**WORK REQUEST**
Start with the first line of the data and end with the line that holds "Usual settings: parts"; write out each one exactly.

**DATASET EXCERPTS**
==*==

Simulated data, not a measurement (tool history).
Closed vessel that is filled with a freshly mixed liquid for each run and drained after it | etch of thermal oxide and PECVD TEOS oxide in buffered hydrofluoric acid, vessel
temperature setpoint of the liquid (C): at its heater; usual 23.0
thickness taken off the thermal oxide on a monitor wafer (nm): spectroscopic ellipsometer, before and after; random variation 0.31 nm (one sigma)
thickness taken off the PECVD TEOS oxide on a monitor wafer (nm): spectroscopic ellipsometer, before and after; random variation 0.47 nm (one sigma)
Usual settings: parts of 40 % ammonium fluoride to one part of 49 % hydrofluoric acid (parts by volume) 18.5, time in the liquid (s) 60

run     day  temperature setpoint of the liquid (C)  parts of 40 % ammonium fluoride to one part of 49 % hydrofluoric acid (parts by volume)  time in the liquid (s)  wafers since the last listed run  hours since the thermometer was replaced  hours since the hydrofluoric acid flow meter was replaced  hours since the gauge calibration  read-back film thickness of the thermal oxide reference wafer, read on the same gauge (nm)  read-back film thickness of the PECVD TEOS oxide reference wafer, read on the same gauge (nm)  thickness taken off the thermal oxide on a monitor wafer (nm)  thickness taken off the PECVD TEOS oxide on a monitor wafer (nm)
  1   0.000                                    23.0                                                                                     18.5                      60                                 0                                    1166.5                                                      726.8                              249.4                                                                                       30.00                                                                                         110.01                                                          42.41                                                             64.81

==*==

**EXERCISE SOLUTION**
Simulated data, not a measurement (tool history).
Closed vessel that is filled with a freshly mixed liquid for each run and drained after it | etch of thermal oxide and PECVD TEOS oxide in buffered hydrofluoric acid, vessel
temperature setpoint of the liquid (C): at its heater; usual 23.0
thickness taken off the thermal oxide on a monitor wafer (nm): spectroscopic ellipsometer, before and after; random variation 0.31 nm (one sigma)
thickness taken off the PECVD TEOS oxide on a monitor wafer (nm): spectroscopic ellipsometer, before and after; random variation 0.47 nm (one sigma)
Usual settings: parts of 40 % ammonium fluoride to one part of 49 % hydrofluoric acid (parts by volume) 18.5, time in the liquid (s) 60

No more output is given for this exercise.